(ASSIGNED TASK): From the entries below, please output exactly the lines starting at the one containing "chuck_c: chuck temperature; C; usual 400" and ending at the one containing "# hour 51.8: window over the wafer cleaned", both included.

(MATERIAL SHOWN):
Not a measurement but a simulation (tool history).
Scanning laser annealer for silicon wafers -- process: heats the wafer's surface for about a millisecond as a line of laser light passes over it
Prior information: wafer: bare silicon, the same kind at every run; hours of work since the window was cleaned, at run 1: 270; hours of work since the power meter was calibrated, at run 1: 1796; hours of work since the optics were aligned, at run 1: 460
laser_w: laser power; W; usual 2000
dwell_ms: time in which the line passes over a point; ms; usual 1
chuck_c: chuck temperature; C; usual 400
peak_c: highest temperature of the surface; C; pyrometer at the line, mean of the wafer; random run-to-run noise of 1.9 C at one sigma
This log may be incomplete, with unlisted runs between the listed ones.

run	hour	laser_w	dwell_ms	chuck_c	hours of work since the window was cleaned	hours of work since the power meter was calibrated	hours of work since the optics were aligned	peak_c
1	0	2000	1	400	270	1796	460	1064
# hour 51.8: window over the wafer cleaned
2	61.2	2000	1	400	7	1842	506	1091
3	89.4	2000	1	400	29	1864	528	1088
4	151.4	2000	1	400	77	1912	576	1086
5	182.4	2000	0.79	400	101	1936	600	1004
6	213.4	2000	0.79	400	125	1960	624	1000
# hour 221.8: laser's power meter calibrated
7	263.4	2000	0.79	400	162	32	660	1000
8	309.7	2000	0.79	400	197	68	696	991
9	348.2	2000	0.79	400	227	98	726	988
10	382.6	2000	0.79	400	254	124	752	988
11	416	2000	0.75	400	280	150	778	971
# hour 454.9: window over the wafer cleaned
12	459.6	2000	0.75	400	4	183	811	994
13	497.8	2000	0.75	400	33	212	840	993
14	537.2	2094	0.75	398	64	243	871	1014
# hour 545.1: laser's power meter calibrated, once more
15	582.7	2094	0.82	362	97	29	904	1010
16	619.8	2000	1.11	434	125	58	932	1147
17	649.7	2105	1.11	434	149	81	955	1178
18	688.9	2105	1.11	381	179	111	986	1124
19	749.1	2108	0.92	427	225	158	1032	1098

(WRITTEN REPLY):
chuck_c: chuck temperature; C; usual 400
peak_c: highest temperature of the surface; C; pyrometer at the line, mean of the wafer; random run-to-run noise of 1.9 C at one sigma
This log may be incomplete, with unlisted runs between the listed ones.

run	hour	laser_w	dwell_ms	chuck_c	hours of work since the window was cleaned	hours of work since the power meter was calibrated	hours of work since the optics were aligned	peak_c
1	0	2000	1	400	270	1796	460	1064
# hour 51.8: window over the wafer cleaned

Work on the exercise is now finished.